ASSIGNMENT: Return all records exactly. Nothing may be added.

----- INFORMATION GIVEN

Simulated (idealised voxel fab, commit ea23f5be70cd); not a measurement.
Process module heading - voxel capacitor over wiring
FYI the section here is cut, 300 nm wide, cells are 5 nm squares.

----------

EXERCISE SOLUTION:
Simulated (idealised voxel fab, commit ea23f5be70cd); not a measurement.
Process module heading - voxel capacitor over wiring
FYI the section here is cut, 300 nm wide, cells are 5 nm squares.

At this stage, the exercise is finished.